RECORDED DATA:

[Start of Attachment]

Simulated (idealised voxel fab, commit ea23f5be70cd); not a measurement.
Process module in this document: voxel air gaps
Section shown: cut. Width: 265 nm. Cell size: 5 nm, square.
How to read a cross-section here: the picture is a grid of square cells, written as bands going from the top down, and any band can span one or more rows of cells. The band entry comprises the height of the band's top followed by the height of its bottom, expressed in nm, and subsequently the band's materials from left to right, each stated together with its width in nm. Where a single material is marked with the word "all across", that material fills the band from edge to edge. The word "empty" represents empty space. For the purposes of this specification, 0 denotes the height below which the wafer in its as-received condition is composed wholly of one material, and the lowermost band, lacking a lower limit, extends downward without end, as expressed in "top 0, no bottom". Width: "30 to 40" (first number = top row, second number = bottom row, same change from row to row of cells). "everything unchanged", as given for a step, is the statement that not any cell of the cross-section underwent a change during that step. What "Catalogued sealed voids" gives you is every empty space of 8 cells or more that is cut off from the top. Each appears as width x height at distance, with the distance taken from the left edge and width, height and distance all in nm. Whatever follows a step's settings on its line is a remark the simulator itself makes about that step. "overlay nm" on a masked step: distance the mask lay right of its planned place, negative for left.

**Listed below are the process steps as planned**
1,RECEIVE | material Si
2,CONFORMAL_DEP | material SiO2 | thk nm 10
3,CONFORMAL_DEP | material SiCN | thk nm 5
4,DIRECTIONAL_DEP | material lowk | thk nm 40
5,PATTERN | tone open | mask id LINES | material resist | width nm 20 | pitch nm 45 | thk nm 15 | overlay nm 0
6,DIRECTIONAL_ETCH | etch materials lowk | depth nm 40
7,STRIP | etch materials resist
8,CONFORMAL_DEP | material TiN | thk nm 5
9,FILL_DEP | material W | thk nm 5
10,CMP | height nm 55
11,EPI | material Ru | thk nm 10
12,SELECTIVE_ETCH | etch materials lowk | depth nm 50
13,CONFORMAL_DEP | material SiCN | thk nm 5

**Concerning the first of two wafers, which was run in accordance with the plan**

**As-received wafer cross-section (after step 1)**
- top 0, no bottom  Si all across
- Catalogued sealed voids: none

[End of Attachment]

EXERCISE: Reproduce verbatim the lines above, from the line with "5,PATTERN | tone" through the line with "12,SELECTIVE_ETCH | etch".

EXERCISE SOLUTION:
5,PATTERN | tone open | mask id LINES | material resist | width nm 20 | pitch nm 45 | thk nm 15 | overlay nm 0
6,DIRECTIONAL_ETCH | etch materials lowk | depth nm 40
7,STRIP | etch materials resist
8,CONFORMAL_DEP | material TiN | thk nm 5
9,FILL_DEP | material W | thk nm 5
10,CMP | height nm 55
11,EPI | material Ru | thk nm 10
12,SELECTIVE_ETCH | etch materials lowk | depth nm 50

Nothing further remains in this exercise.